**Assigned task**
Print the records below from the first line through the line containing "route steps=325 shown", both included, word for word.

**Provided data**
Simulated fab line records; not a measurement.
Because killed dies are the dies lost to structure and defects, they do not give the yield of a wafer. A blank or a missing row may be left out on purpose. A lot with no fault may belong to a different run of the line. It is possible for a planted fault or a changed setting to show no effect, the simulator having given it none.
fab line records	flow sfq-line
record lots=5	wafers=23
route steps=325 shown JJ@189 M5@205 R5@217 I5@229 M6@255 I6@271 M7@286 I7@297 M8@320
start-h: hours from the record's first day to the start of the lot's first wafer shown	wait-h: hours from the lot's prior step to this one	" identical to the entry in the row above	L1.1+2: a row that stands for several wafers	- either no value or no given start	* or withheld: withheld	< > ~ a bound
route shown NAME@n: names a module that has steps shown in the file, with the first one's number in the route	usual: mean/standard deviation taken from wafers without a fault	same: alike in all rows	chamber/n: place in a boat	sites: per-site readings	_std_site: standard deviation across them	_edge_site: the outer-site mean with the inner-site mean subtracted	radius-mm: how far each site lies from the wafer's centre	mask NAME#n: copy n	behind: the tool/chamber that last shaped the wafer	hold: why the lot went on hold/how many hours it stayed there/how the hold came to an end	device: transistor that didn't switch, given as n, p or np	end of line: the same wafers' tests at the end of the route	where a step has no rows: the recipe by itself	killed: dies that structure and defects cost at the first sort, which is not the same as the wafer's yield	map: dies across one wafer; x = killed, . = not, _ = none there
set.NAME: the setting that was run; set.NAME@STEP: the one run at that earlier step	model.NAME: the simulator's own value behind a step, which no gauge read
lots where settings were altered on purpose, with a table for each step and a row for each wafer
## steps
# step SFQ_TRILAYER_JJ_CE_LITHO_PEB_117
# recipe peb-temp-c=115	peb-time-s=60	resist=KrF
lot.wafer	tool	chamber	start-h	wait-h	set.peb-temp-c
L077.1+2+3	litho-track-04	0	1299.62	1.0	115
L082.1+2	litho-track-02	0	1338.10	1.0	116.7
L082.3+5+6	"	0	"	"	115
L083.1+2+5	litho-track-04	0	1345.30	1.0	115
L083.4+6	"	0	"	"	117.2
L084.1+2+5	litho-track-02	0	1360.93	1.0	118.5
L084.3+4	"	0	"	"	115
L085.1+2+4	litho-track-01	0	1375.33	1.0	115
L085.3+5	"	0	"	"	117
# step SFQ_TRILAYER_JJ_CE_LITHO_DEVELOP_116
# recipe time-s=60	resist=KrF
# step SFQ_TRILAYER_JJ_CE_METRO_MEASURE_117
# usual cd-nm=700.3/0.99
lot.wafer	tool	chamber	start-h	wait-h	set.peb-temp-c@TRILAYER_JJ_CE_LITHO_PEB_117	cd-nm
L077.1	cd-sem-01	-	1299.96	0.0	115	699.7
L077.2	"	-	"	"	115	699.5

**Exercise answer**
Simulated fab line records; not a measurement.
Because killed dies are the dies lost to structure and defects, they do not give the yield of a wafer. A blank or a missing row may be left out on purpose. A lot with no fault may belong to a different run of the line. It is possible for a planted fault or a changed setting to show no effect, the simulator having given it none.
fab line records	flow sfq-line
record lots=5	wafers=23
route steps=325 shown JJ@189 M5@205 R5@217 I5@229 M6@255 I6@271 M7@286 I7@297 M8@320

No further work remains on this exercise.